TASK ITEM | What you give back should be exactly the opening lines of the data, ending with the line that contains "The tool may" and including it.

╔══
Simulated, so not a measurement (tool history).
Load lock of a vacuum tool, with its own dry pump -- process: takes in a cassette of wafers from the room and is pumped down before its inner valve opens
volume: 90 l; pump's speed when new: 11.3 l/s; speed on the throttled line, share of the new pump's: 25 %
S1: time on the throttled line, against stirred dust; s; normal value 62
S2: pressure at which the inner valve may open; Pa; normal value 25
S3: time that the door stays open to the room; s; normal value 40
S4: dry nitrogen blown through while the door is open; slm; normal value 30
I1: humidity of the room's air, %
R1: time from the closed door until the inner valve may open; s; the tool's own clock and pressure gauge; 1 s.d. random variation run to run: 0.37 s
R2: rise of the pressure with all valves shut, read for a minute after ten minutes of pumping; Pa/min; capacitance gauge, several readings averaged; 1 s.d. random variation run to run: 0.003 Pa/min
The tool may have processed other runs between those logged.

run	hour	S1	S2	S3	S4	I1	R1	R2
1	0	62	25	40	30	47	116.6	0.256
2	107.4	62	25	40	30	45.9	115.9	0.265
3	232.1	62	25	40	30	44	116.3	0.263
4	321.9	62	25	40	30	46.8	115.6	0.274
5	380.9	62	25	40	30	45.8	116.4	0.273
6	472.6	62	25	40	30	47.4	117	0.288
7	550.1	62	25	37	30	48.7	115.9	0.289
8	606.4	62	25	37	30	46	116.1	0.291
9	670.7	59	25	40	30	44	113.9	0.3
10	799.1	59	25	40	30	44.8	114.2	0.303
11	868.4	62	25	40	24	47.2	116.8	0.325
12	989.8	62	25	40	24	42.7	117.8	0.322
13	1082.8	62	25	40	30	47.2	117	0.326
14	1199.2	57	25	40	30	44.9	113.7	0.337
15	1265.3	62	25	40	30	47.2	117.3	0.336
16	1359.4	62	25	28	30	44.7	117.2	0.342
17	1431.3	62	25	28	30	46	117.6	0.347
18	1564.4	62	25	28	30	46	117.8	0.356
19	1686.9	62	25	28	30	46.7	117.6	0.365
╚══

PROBLEM SOLUTION |
Simulated, so not a measurement (tool history).
Load lock of a vacuum tool, with its own dry pump -- process: takes in a cassette of wafers from the room and is pumped down before its inner valve opens
volume: 90 l; pump's speed when new: 11.3 l/s; speed on the throttled line, share of the new pump's: 25 %
S1: time on the throttled line, against stirred dust; s; normal value 62
S2: pressure at which the inner valve may open; Pa; normal value 25
S3: time that the door stays open to the room; s; normal value 40
S4: dry nitrogen blown through while the door is open; slm; normal value 30
I1: humidity of the room's air, %
R1: time from the closed door until the inner valve may open; s; the tool's own clock and pressure gauge; 1 s.d. random variation run to run: 0.37 s
R2: rise of the pressure with all valves shut, read for a minute after ten minutes of pumping; Pa/min; capacitance gauge, several readings averaged; 1 s.d. random variation run to run: 0.003 Pa/min
The tool may have processed other runs between those logged.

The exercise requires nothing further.